________________

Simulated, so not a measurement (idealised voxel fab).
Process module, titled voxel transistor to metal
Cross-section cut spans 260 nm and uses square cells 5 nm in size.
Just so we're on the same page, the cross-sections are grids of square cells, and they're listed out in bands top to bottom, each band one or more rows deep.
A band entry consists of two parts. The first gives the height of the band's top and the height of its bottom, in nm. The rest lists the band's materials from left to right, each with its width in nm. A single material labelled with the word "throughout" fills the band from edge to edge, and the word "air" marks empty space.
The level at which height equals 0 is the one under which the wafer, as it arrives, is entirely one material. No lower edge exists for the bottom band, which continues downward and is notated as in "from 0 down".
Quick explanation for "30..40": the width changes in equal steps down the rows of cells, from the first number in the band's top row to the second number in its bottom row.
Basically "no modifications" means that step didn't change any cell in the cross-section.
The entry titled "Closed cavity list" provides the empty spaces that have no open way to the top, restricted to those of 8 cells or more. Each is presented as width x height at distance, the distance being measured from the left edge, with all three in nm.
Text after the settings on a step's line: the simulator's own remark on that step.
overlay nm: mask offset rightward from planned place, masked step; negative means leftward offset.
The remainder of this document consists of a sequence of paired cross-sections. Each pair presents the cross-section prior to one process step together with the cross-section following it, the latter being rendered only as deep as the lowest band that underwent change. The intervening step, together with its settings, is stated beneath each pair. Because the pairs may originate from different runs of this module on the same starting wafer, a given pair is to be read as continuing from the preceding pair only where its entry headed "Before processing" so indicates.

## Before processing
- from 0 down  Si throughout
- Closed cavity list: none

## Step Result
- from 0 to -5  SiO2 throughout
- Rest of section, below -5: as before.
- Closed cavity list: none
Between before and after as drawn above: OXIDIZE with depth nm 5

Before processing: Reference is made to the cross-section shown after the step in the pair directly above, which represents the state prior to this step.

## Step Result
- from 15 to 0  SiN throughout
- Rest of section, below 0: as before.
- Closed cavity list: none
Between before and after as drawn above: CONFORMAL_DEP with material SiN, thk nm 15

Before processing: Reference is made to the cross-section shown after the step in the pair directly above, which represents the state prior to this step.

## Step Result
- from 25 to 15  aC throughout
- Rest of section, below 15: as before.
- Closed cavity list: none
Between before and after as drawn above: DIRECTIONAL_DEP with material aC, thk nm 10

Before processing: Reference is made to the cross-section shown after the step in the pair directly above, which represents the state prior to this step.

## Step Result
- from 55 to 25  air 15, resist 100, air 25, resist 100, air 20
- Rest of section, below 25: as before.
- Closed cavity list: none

________________

● **Work request**: Exactly those lines that run from the start of the listing to the line containing "in the cross-section." should be output, and no others.

● **Problem solution**:
Simulated, so not a measurement (idealised voxel fab).
Process module, titled voxel transistor to metal
Cross-section cut spans 260 nm and uses square cells 5 nm in size.
Just so we're on the same page, the cross-sections are grids of square cells, and they're listed out in bands top to bottom, each band one or more rows deep.
A band entry consists of two parts. The first gives the height of the band's top and the height of its bottom, in nm. The rest lists the band's materials from left to right, each with its width in nm. A single material labelled with the word "throughout" fills the band from edge to edge, and the word "air" marks empty space.
The level at which height equals 0 is the one under which the wafer, as it arrives, is entirely one material. No lower edge exists for the bottom band, which continues downward and is notated as in "from 0 down".
Quick explanation for "30..40": the width changes in equal steps down the rows of cells, from the first number in the band's top row to the second number in its bottom row.
Basically "no modifications" means that step didn't change any cell in the cross-section.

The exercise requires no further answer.